WORK TASK -
Return the listing in full. Keep every word as it stands.

═══ INFORMATION GIVEN

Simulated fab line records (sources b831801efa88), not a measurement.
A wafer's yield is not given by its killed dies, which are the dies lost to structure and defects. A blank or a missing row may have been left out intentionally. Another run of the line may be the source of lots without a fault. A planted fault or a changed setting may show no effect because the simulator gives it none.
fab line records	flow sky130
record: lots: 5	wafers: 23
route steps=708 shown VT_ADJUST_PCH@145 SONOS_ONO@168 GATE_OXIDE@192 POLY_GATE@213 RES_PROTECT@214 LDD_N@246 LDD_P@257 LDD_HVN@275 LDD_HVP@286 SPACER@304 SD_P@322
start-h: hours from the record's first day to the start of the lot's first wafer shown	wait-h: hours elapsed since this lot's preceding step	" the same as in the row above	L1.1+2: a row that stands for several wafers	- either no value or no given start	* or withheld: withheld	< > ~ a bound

══════

WRITTEN REPLY -
Simulated fab line records (sources b831801efa88), not a measurement.
A wafer's yield is not given by its killed dies, which are the dies lost to structure and defects. A blank or a missing row may have been left out intentionally. Another run of the line may be the source of lots without a fault. A planted fault or a changed setting may show no effect because the simulator gives it none.
fab line records	flow sky130
record: lots: 5	wafers: 23
route steps=708 shown VT_ADJUST_PCH@145 SONOS_ONO@168 GATE_OXIDE@192 POLY_GATE@213 RES_PROTECT@214 LDD_N@246 LDD_P@257 LDD_HVN@275 LDD_HVP@286 SPACER@304 SD_P@322
start-h: hours from the record's first day to the start of the lot's first wafer shown	wait-h: hours elapsed since this lot's preceding step	" the same as in the row above	L1.1+2: a row that stands for several wafers	- either no value or no given start	* or withheld: withheld	< > ~ a bound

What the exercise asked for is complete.